Could each record be written out again exactly as it stands?

[Opening INFORMATION SHOWN section]

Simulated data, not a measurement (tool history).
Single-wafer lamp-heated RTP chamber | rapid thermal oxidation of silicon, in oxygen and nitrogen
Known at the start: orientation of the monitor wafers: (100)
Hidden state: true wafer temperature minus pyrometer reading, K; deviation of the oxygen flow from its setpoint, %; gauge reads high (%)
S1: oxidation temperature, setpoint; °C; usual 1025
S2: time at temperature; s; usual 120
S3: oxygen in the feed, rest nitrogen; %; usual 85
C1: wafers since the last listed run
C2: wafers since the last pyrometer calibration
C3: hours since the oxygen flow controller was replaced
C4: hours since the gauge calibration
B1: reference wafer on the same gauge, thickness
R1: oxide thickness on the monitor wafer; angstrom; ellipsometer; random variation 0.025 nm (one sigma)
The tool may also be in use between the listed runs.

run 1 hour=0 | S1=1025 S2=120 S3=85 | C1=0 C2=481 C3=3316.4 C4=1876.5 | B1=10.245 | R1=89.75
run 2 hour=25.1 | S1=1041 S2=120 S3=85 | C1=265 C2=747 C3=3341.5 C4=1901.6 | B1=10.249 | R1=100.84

[Closing INFORMATION SHOWN section]

* **ANSWER AREA**:
Simulated data, not a measurement (tool history).
Single-wafer lamp-heated RTP chamber | rapid thermal oxidation of silicon, in oxygen and nitrogen
Known at the start: orientation of the monitor wafers: (100)
Hidden state: true wafer temperature minus pyrometer reading, K; deviation of the oxygen flow from its setpoint, %; gauge reads high (%)
S1: oxidation temperature, setpoint; °C; usual 1025
S2: time at temperature; s; usual 120
S3: oxygen in the feed, rest nitrogen; %; usual 85
C1: wafers since the last listed run
C2: wafers since the last pyrometer calibration
C3: hours since the oxygen flow controller was replaced
C4: hours since the gauge calibration
B1: reference wafer on the same gauge, thickness
R1: oxide thickness on the monitor wafer; angstrom; ellipsometer; random variation 0.025 nm (one sigma)
The tool may also be in use between the listed runs.

run 1 hour=0 | S1=1025 S2=120 S3=85 | C1=0 C2=481 C3=3316.4 C4=1876.5 | B1=10.245 | R1=89.75
run 2 hour=25.1 | S1=1041 S2=120 S3=85 | C1=265 C2=747 C3=3341.5 C4=1901.6 | B1=10.249 | R1=100.84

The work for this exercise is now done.